Task item: Scan the records below for the line with "5 to 0: SiO2 throughout" and the line with "the step between: op CONFORMAL_DEP | material SiN". Repeat those two lines and every line between them exactly, and nothing else.

Source material:
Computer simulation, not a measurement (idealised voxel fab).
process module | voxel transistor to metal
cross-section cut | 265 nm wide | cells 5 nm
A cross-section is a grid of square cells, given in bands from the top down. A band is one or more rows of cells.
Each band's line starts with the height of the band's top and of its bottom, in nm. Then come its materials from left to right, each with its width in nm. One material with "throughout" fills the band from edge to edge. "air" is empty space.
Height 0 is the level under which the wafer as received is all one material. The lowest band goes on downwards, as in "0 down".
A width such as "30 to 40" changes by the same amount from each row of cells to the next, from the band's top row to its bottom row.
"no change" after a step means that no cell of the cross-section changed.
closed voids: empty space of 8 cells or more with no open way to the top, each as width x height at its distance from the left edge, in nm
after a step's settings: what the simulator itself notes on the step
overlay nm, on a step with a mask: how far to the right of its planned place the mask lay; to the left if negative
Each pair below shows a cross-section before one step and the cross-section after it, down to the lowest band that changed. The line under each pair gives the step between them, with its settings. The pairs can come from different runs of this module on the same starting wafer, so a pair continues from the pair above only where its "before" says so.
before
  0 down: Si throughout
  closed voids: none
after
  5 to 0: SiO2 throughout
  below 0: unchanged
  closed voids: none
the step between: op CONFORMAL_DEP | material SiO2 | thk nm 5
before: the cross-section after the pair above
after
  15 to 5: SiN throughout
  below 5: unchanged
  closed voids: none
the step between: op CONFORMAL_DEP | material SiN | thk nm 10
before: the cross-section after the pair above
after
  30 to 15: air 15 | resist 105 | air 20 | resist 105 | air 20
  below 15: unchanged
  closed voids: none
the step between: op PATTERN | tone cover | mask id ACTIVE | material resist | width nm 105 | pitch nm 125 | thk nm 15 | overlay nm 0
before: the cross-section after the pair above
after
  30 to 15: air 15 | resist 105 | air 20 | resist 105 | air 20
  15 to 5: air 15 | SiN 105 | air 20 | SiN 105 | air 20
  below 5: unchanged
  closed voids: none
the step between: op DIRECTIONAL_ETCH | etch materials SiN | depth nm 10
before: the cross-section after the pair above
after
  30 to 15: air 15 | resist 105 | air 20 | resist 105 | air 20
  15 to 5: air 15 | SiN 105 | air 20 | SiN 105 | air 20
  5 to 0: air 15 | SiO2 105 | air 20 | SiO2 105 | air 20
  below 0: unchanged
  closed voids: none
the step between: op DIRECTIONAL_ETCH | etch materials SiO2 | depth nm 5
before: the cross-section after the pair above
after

Response area:
  5 to 0: SiO2 throughout
  below 0: unchanged
  closed voids: none
the step between: op CONFORMAL_DEP | material SiO2 | thk nm 5
before: the cross-section after the pair above
after
  15 to 5: SiN throughout
  below 5: unchanged
  closed voids: none
the step between: op CONFORMAL_DEP | material SiN | thk nm 10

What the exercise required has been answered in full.